- _Provided records_:
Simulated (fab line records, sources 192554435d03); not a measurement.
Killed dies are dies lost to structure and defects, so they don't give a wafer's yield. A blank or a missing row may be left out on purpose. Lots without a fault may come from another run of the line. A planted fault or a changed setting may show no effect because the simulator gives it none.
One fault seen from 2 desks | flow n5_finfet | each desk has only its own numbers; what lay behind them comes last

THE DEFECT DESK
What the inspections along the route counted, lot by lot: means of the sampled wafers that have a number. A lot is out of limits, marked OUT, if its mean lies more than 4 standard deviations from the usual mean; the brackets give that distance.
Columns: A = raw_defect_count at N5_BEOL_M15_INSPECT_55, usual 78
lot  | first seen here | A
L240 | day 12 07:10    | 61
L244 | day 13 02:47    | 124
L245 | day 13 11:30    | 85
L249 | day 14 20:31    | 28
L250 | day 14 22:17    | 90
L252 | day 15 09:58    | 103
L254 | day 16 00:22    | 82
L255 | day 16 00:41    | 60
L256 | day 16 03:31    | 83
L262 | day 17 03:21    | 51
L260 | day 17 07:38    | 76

- _Activity_:
The line with "THE DEFECT DESK" is the last to include; transcribe exactly every line from the top of the material above down to it.

- _Response area_:
Simulated (fab line records, sources 192554435d03); not a measurement.
Killed dies are dies lost to structure and defects, so they don't give a wafer's yield. A blank or a missing row may be left out on purpose. Lots without a fault may come from another run of the line. A planted fault or a changed setting may show no effect because the simulator gives it none.
One fault seen from 2 desks | flow n5_finfet | each desk has only its own numbers; what lay behind them comes last

THE DEFECT DESK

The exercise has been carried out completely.